○ ○ ○ ○

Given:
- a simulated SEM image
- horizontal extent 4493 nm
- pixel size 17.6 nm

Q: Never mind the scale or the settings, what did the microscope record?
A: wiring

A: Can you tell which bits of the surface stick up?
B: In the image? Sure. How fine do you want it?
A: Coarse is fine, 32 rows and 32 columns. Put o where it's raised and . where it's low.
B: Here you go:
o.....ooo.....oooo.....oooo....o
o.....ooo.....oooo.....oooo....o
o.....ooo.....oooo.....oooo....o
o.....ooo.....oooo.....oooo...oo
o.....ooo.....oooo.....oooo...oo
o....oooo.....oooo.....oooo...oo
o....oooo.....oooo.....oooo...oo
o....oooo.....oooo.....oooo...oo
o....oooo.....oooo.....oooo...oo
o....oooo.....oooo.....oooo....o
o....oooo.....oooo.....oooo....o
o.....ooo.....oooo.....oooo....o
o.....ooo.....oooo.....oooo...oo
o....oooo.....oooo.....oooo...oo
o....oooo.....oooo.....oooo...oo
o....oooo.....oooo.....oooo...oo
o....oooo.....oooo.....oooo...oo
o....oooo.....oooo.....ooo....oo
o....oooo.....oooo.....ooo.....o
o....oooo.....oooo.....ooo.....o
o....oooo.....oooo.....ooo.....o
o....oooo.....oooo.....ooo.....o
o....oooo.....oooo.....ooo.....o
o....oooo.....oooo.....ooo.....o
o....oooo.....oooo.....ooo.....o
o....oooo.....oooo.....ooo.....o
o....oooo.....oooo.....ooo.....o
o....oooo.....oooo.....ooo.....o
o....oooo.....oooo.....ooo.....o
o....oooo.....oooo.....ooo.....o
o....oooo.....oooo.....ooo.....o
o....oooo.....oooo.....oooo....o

○ ○ ○ ○

WORK INSTRUCTION:
Each line from the top of the material above through the line with "B: In the image?" must be echoed exactly, and no other line.

YOUR SOLUTION:
Given:
- a simulated SEM image
- horizontal extent 4493 nm
- pixel size 17.6 nm

Q: Never mind the scale or the settings, what did the microscope record?
A: wiring

A: Can you tell which bits of the surface stick up?
B: In the image? Sure. How fine do you want it?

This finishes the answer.